== Segment start ==

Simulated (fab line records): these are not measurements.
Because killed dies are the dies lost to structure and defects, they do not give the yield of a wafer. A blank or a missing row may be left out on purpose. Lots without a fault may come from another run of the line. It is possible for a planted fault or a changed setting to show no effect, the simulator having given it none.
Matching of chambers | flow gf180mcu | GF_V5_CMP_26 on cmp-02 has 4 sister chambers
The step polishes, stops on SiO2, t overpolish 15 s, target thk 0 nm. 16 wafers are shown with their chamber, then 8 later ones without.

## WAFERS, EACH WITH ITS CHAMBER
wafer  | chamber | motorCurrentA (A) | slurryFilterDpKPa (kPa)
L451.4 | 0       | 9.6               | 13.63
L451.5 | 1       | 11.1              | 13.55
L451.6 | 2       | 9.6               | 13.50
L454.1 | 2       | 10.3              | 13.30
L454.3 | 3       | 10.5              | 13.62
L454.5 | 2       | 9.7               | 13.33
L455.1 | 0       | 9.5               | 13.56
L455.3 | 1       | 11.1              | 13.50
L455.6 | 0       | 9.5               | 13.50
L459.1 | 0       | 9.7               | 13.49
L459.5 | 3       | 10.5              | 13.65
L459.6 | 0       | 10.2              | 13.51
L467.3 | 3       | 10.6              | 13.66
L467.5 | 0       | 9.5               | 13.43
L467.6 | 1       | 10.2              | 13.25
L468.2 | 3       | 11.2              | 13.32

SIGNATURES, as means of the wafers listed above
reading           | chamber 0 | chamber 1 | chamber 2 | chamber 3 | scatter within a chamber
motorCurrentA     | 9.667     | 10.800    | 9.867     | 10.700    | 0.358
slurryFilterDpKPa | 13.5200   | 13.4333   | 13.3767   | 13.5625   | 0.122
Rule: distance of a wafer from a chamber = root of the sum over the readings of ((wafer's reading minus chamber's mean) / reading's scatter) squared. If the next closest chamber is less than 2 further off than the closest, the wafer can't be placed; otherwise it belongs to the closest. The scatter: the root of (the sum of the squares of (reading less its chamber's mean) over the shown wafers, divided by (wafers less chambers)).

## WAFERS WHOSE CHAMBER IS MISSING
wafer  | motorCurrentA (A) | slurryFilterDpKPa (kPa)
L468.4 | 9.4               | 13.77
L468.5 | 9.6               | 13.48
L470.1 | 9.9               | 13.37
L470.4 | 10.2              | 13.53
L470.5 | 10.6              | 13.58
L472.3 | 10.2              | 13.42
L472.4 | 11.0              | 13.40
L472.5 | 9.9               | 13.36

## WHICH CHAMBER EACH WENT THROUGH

== Segment end ==

Work task:
Copy out only the lines running from the beginning of the data to the line with "slurryFilterDpKPa | 13.5200", both ends included.

Task output:
Simulated (fab line records): these are not measurements.
Because killed dies are the dies lost to structure and defects, they do not give the yield of a wafer. A blank or a missing row may be left out on purpose. Lots without a fault may come from another run of the line. It is possible for a planted fault or a changed setting to show no effect, the simulator having given it none.
Matching of chambers | flow gf180mcu | GF_V5_CMP_26 on cmp-02 has 4 sister chambers
The step polishes, stops on SiO2, t overpolish 15 s, target thk 0 nm. 16 wafers are shown with their chamber, then 8 later ones without.

## WAFERS, EACH WITH ITS CHAMBER
wafer  | chamber | motorCurrentA (A) | slurryFilterDpKPa (kPa)
L451.4 | 0       | 9.6               | 13.63
L451.5 | 1       | 11.1              | 13.55
L451.6 | 2       | 9.6               | 13.50
L454.1 | 2       | 10.3              | 13.30
L454.3 | 3       | 10.5              | 13.62
L454.5 | 2       | 9.7               | 13.33
L455.1 | 0       | 9.5               | 13.56
L455.3 | 1       | 11.1              | 13.50
L455.6 | 0       | 9.5               | 13.50
L459.1 | 0       | 9.7               | 13.49
L459.5 | 3       | 10.5              | 13.65
L459.6 | 0       | 10.2              | 13.51
L467.3 | 3       | 10.6              | 13.66
L467.5 | 0       | 9.5               | 13.43
L467.6 | 1       | 10.2              | 13.25
L468.2 | 3       | 11.2              | 13.32

SIGNATURES, as means of the wafers listed above
reading           | chamber 0 | chamber 1 | chamber 2 | chamber 3 | scatter within a chamber
motorCurrentA     | 9.667     | 10.800    | 9.867     | 10.700    | 0.358
slurryFilterDpKPa | 13.5200   | 13.4333   | 13.3767   | 13.5625   | 0.122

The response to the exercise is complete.